→ Information provided
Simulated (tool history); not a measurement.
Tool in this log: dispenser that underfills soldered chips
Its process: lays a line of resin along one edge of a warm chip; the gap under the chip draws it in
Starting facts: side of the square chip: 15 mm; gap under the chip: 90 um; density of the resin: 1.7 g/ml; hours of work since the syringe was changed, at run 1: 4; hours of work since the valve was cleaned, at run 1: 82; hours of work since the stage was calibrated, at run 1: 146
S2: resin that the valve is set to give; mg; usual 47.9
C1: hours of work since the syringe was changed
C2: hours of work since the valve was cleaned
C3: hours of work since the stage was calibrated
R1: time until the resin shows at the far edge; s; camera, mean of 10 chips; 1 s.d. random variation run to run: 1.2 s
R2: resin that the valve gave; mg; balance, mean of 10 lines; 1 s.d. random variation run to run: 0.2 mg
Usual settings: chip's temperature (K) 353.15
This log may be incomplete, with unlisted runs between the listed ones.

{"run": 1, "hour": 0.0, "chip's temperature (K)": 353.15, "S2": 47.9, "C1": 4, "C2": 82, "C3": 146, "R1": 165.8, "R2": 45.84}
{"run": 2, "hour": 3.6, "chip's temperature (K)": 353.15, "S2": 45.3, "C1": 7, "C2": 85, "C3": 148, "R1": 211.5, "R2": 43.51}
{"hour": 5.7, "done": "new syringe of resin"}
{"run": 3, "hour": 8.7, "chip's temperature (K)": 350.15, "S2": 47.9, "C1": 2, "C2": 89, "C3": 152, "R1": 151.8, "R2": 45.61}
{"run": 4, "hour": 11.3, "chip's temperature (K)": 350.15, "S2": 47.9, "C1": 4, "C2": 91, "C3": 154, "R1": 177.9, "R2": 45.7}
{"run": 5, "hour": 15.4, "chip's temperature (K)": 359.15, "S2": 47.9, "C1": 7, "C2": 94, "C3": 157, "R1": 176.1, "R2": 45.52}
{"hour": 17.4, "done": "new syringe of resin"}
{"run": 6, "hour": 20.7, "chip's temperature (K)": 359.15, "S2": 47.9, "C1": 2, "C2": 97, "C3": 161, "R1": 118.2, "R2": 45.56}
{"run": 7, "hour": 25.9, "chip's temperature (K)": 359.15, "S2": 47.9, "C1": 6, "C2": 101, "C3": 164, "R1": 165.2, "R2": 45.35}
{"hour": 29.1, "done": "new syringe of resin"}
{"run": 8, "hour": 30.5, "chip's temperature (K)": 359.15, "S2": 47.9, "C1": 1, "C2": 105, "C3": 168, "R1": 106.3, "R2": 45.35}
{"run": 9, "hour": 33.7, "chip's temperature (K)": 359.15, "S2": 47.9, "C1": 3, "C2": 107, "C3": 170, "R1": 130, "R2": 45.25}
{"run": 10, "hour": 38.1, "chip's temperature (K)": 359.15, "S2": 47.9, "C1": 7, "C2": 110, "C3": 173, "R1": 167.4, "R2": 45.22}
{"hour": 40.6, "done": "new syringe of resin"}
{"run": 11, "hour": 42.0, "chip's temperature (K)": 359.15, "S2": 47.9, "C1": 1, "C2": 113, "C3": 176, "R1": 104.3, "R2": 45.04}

→ Work instruction
Set down again, word for word, the stretch of records from the line with "S2: resin that" to the line with "R1: time until", both of those lines included.

→ Exercise result
S2: resin that the valve is set to give; mg; usual 47.9
C1: hours of work since the syringe was changed
C2: hours of work since the valve was cleaned
C3: hours of work since the stage was calibrated
R1: time until the resin shows at the far edge; s; camera, mean of 10 chips; 1 s.d. random variation run to run: 1.2 s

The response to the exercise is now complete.